● **MATERIAL SHOWN**
————————
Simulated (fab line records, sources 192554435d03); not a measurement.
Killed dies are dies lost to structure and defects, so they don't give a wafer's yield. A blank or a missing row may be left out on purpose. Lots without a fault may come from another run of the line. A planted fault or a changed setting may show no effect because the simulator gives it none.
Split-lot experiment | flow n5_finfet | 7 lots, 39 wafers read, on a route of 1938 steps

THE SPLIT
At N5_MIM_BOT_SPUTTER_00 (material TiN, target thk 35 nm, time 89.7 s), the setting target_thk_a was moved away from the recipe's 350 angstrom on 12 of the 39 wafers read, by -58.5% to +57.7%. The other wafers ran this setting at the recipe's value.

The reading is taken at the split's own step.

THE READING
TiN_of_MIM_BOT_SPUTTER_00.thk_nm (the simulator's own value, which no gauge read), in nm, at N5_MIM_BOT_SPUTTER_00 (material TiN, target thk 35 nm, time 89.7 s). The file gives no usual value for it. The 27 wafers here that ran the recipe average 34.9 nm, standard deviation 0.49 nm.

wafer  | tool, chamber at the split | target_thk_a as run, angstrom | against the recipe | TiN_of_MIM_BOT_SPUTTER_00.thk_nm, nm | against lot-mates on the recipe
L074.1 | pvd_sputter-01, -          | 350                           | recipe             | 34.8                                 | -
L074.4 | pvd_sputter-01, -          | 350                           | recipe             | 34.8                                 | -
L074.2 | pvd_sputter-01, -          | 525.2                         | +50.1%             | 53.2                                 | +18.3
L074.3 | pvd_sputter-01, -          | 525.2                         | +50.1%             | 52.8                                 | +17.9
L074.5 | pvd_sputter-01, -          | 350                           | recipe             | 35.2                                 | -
————————

● **EXERCISE**
Your task is to transcribe, with no changes, only the lines of the listing above that lie between the line holding "Split-lot experiment |" and the line holding "TiN_of_MIM_BOT_SPUTTER_00.thk_nm (the simulator's", inclusive.

● **WRITTEN REPLY**
Split-lot experiment | flow n5_finfet | 7 lots, 39 wafers read, on a route of 1938 steps

THE SPLIT
At N5_MIM_BOT_SPUTTER_00 (material TiN, target thk 35 nm, time 89.7 s), the setting target_thk_a was moved away from the recipe's 350 angstrom on 12 of the 39 wafers read, by -58.5% to +57.7%. The other wafers ran this setting at the recipe's value.

The reading is taken at the split's own step.

THE READING
TiN_of_MIM_BOT_SPUTTER_00.thk_nm (the simulator's own value, which no gauge read), in nm, at N5_MIM_BOT_SPUTTER_00 (material TiN, target thk 35 nm, time 89.7 s). The file gives no usual value for it. The 27 wafers here that ran the recipe average 34.9 nm, standard deviation 0.49 nm.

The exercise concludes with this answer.